_Work instruction:_ Reproduce the records exactly, beginning with their first line and ending with the line that contains "A band entry", and output nothing more.

_Dataset content:_
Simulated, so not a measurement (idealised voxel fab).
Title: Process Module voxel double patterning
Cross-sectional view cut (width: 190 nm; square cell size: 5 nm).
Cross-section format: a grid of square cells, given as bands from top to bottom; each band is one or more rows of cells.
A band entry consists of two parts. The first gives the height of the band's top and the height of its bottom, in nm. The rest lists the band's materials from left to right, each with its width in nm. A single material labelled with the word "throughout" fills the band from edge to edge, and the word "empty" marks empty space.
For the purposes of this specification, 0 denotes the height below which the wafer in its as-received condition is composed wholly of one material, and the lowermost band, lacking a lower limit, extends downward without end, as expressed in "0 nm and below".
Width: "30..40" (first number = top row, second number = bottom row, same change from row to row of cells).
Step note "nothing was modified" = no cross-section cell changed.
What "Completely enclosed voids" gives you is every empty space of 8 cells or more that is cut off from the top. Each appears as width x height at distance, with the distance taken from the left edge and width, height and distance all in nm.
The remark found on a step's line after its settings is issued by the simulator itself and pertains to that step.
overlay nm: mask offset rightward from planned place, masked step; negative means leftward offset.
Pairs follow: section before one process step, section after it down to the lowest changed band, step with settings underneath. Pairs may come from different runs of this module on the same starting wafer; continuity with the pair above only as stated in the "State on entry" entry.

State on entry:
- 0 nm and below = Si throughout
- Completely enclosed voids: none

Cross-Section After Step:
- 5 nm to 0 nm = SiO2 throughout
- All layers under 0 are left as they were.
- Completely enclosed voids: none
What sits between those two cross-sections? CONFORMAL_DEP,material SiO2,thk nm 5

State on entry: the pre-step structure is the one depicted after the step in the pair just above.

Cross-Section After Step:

_Reply:_
Simulated, so not a measurement (idealised voxel fab).
Title: Process Module voxel double patterning
Cross-sectional view cut (width: 190 nm; square cell size: 5 nm).
Cross-section format: a grid of square cells, given as bands from top to bottom; each band is one or more rows of cells.
A band entry consists of two parts. The first gives the height of the band's top and the height of its bottom, in nm. The rest lists the band's materials from left to right, each with its width in nm. A single material labelled with the word "throughout" fills the band from edge to edge, and the word "empty" marks empty space.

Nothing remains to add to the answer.